» Raw data:
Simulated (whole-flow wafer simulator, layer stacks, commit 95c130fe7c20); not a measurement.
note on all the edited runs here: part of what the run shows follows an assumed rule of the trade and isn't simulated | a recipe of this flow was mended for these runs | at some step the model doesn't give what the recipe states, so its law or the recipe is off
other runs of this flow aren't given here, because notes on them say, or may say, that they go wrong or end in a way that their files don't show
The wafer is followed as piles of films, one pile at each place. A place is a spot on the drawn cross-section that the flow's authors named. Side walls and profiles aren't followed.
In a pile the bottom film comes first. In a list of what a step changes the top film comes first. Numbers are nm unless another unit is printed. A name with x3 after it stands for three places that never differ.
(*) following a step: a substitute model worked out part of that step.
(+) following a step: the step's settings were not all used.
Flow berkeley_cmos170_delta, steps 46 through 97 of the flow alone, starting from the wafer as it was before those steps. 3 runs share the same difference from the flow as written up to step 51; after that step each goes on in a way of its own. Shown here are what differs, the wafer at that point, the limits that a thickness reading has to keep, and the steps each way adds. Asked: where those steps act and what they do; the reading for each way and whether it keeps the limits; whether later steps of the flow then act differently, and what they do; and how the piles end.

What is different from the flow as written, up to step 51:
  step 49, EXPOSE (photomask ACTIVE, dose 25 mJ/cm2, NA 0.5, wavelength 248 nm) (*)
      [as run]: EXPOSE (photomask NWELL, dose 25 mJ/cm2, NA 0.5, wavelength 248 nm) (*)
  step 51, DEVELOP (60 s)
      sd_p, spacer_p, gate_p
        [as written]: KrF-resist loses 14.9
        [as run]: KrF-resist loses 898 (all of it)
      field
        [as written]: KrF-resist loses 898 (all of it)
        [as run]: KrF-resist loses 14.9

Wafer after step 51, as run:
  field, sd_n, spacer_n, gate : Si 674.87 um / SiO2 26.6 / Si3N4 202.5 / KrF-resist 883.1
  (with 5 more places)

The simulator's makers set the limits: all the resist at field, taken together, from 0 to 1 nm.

» Exercise: Copy nothing beyond the line containing "other runs of". Transcribe exactly from the first line of the entries down to that line, inclusive.

» Reply:
Simulated (whole-flow wafer simulator, layer stacks, commit 95c130fe7c20); not a measurement.
note on all the edited runs here: part of what the run shows follows an assumed rule of the trade and isn't simulated | a recipe of this flow was mended for these runs | at some step the model doesn't give what the recipe states, so its law or the recipe is off
other runs of this flow aren't given here, because notes on them say, or may say, that they go wrong or end in a way that their files don't show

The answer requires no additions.